### Source data
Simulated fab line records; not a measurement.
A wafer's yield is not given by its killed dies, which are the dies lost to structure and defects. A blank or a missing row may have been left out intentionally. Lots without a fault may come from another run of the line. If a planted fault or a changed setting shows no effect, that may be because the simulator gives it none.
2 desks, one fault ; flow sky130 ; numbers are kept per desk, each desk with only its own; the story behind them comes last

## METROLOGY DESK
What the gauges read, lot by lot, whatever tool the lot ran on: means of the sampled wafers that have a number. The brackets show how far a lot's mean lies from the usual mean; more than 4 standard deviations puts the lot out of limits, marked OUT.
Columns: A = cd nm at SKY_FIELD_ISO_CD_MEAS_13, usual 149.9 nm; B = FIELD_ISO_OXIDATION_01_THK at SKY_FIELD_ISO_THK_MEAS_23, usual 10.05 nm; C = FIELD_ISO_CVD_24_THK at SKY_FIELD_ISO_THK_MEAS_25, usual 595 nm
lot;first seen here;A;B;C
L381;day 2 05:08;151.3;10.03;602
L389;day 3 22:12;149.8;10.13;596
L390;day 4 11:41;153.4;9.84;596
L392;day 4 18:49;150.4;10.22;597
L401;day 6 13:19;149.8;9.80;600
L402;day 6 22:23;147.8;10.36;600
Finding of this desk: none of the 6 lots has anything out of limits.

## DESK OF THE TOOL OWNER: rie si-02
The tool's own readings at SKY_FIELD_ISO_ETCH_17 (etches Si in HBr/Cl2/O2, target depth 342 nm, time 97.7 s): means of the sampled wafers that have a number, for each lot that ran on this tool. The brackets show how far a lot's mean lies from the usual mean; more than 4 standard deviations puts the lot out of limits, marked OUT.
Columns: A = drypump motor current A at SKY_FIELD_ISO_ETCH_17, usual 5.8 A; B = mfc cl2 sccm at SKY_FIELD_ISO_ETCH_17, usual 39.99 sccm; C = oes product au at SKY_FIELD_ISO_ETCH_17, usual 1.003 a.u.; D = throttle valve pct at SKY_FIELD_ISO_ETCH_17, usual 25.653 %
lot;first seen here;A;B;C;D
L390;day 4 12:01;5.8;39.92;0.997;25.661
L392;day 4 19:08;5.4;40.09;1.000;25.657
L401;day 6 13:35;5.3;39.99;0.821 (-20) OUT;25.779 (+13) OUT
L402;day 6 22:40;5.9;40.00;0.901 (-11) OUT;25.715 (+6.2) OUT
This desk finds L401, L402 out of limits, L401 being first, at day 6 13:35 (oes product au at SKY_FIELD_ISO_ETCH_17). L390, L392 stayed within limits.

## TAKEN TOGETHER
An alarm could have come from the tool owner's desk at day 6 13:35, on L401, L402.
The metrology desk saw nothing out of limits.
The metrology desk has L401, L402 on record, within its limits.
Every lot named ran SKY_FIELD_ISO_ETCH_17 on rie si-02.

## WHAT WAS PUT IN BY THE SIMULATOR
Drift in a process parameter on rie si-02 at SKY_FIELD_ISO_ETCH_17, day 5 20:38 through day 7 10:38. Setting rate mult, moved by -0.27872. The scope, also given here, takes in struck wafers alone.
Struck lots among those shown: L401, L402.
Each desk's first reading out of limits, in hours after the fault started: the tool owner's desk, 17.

### Exercise
Output the lines above exactly, but only those between the line holding "## METROLOGY DESK" and the line holding "L401;day 6 13:35;5.3;39.99;0.821", inclusive.

### Problem solution
## METROLOGY DESK
What the gauges read, lot by lot, whatever tool the lot ran on: means of the sampled wafers that have a number. The brackets show how far a lot's mean lies from the usual mean; more than 4 standard deviations puts the lot out of limits, marked OUT.
Columns: A = cd nm at SKY_FIELD_ISO_CD_MEAS_13, usual 149.9 nm; B = FIELD_ISO_OXIDATION_01_THK at SKY_FIELD_ISO_THK_MEAS_23, usual 10.05 nm; C = FIELD_ISO_CVD_24_THK at SKY_FIELD_ISO_THK_MEAS_25, usual 595 nm
lot;first seen here;A;B;C
L381;day 2 05:08;151.3;10.03;602
L389;day 3 22:12;149.8;10.13;596
L390;day 4 11:41;153.4;9.84;596
L392;day 4 18:49;150.4;10.22;597
L401;day 6 13:19;149.8;9.80;600
L402;day 6 22:23;147.8;10.36;600
Finding of this desk: none of the 6 lots has anything out of limits.

## DESK OF THE TOOL OWNER: rie si-02
The tool's own readings at SKY_FIELD_ISO_ETCH_17 (etches Si in HBr/Cl2/O2, target depth 342 nm, time 97.7 s): means of the sampled wafers that have a number, for each lot that ran on this tool. The brackets show how far a lot's mean lies from the usual mean; more than 4 standard deviations puts the lot out of limits, marked OUT.
Columns: A = drypump motor current A at SKY_FIELD_ISO_ETCH_17, usual 5.8 A; B = mfc cl2 sccm at SKY_FIELD_ISO_ETCH_17, usual 39.99 sccm; C = oes product au at SKY_FIELD_ISO_ETCH_17, usual 1.003 a.u.; D = throttle valve pct at SKY_FIELD_ISO_ETCH_17, usual 25.653 %
lot;first seen here;A;B;C;D
L390;day 4 12:01;5.8;39.92;0.997;25.661
L392;day 4 19:08;5.4;40.09;1.000;25.657
L401;day 6 13:35;5.3;39.99;0.821 (-20) OUT;25.779 (+13) OUT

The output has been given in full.